Source information
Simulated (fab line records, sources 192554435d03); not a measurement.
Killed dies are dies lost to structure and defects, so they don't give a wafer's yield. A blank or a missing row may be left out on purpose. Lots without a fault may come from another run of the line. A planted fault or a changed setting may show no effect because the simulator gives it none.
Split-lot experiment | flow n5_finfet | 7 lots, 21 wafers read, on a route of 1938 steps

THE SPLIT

Work task
Produce a word-for-word restatement of all the records.

Exercise response
Simulated (fab line records, sources 192554435d03); not a measurement.
Killed dies are dies lost to structure and defects, so they don't give a wafer's yield. A blank or a missing row may be left out on purpose. Lots without a fault may come from another run of the line. A planted fault or a changed setting may show no effect because the simulator gives it none.
Split-lot experiment | flow n5_finfet | 7 lots, 21 wafers read, on a route of 1938 steps

THE SPLIT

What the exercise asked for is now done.